__Work instruction__: Copy the records. Keep every line exactly as it is.

__Provided records__:
────────────────────
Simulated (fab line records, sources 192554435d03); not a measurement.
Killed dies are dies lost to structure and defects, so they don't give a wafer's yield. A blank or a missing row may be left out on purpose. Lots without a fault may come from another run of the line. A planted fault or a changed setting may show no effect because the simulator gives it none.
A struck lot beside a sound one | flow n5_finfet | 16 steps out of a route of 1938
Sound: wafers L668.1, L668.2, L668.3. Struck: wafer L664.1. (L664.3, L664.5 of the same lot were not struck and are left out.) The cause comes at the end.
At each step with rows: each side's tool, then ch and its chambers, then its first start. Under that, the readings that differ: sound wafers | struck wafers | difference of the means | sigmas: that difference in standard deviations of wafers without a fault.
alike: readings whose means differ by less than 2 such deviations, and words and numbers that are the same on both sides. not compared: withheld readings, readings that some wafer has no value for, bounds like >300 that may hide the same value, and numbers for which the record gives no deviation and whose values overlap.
────────────────────

__Worked solution__:
Simulated (fab line records, sources 192554435d03); not a measurement.
Killed dies are dies lost to structure and defects, so they don't give a wafer's yield. A blank or a missing row may be left out on purpose. Lots without a fault may come from another run of the line. A planted fault or a changed setting may show no effect because the simulator gives it none.
A struck lot beside a sound one | flow n5_finfet | 16 steps out of a route of 1938
Sound: wafers L668.1, L668.2, L668.3. Struck: wafer L664.1. (L664.3, L664.5 of the same lot were not struck and are left out.) The cause comes at the end.
At each step with rows: each side's tool, then ch and its chambers, then its first start. Under that, the readings that differ: sound wafers | struck wafers | difference of the means | sigmas: that difference in standard deviations of wafers without a fault.
alike: readings whose means differ by less than 2 such deviations, and words and numbers that are the same on both sides. not compared: withheld readings, readings that some wafer has no value for, bounds like >300 that may hide the same value, and numbers for which the record gives no deviation and whose values overlap.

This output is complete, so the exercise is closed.